>>
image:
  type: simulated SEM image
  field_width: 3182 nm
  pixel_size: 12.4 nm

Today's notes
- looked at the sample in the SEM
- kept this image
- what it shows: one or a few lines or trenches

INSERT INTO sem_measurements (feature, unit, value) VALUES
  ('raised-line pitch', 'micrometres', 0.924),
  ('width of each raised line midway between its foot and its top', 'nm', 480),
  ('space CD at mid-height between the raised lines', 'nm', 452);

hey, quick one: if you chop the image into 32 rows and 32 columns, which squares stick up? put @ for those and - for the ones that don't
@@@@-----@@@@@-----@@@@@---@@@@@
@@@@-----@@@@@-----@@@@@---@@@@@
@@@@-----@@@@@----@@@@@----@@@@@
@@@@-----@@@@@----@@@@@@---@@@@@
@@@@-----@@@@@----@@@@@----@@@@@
<<

- [Activity]: Write the material above out once more, exactly as it stands.

- [Answer area]:
image:
  type: simulated SEM image
  field_width: 3182 nm
  pixel_size: 12.4 nm

Today's notes
- looked at the sample in the SEM
- kept this image
- what it shows: one or a few lines or trenches

INSERT INTO sem_measurements (feature, unit, value) VALUES
  ('raised-line pitch', 'micrometres', 0.924),
  ('width of each raised line midway between its foot and its top', 'nm', 480),
  ('space CD at mid-height between the raised lines', 'nm', 452);

hey, quick one: if you chop the image into 32 rows and 32 columns, which squares stick up? put @ for those and - for the ones that don't
@@@@-----@@@@@-----@@@@@---@@@@@
@@@@-----@@@@@-----@@@@@---@@@@@
@@@@-----@@@@@----@@@@@----@@@@@
@@@@-----@@@@@----@@@@@@---@@@@@
@@@@-----@@@@@----@@@@@----@@@@@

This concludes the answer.